▸ **Dataset excerpts**
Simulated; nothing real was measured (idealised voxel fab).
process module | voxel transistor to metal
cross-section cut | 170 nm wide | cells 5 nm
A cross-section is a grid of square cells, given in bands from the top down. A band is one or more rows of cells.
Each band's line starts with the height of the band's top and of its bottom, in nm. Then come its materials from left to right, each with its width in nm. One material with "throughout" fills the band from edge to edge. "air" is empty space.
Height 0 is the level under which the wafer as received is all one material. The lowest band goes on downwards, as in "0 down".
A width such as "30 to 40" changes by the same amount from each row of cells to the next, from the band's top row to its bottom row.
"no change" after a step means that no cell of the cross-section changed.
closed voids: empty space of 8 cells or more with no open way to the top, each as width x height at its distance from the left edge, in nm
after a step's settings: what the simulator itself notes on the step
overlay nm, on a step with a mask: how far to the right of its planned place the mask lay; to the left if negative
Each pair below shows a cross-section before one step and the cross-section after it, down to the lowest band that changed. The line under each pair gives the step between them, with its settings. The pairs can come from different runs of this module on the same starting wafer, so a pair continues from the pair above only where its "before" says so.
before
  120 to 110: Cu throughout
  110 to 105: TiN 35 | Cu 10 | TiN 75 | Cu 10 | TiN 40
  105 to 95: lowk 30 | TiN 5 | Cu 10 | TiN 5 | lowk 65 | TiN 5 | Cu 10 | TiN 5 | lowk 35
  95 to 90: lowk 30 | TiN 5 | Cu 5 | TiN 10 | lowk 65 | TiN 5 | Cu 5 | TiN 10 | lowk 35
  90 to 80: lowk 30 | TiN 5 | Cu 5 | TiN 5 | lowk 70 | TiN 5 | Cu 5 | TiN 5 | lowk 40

▸ **Work item**
Reproduce exactly, and only, the part of the listing above that begins at the line with "the cross-section changed." and goes on through the line with "overlay nm, on".

▸ **Task output**
"no change" after a step means that no cell of the cross-section changed.
closed voids: empty space of 8 cells or more with no open way to the top, each as width x height at its distance from the left edge, in nm
after a step's settings: what the simulator itself notes on the step
overlay nm, on a step with a mask: how far to the right of its planned place the mask lay; to the left if negative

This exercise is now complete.